§ WORK ITEM: Could you print every line from the first one of the records below through the line containing "The wafer is", with both included and nothing else?

━━━━━━

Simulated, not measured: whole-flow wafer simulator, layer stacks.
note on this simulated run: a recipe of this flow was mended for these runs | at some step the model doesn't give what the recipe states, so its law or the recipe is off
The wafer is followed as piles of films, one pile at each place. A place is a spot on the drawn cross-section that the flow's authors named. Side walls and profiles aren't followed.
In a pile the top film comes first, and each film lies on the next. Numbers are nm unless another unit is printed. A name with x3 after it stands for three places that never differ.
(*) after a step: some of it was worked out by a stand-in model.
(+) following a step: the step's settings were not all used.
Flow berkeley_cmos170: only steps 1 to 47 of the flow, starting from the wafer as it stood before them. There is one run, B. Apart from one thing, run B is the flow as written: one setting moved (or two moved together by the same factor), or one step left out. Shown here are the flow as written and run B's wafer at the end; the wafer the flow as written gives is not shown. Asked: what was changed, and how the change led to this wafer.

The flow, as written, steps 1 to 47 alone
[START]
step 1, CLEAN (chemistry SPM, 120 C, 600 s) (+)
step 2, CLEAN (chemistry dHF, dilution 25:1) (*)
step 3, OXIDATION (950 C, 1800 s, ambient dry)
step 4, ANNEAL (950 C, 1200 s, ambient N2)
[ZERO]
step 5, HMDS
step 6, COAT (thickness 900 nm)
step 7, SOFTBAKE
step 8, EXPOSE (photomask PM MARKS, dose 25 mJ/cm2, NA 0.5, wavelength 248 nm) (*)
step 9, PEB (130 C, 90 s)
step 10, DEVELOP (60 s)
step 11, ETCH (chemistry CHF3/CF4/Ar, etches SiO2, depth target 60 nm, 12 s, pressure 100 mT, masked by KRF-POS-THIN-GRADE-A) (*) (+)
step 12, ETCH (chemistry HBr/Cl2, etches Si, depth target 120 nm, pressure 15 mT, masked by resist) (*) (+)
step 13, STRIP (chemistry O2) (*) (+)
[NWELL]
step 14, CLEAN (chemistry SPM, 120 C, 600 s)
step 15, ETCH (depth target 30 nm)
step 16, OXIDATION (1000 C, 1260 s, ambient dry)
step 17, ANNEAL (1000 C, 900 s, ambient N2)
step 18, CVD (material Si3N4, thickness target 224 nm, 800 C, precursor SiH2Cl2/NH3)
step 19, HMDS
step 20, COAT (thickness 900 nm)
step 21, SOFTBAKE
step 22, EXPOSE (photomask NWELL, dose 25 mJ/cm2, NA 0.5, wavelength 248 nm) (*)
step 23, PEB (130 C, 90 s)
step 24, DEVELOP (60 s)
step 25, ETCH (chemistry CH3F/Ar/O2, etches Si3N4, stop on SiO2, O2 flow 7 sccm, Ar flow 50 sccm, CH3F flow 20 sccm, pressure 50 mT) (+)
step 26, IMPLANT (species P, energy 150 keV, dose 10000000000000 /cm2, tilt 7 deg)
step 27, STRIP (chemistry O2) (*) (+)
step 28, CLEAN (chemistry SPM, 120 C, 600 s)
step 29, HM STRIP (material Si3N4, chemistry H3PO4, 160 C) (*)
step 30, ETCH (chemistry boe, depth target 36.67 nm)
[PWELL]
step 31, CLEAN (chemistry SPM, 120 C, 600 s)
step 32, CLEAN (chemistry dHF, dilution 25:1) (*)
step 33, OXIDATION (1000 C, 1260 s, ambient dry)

━━━━━━

§ EXERCISE RESPONSE:
Simulated, not measured: whole-flow wafer simulator, layer stacks.
note on this simulated run: a recipe of this flow was mended for these runs | at some step the model doesn't give what the recipe states, so its law or the recipe is off
The wafer is followed as piles of films, one pile at each place. A place is a spot on the drawn cross-section that the flow's authors named. Side walls and profiles aren't followed.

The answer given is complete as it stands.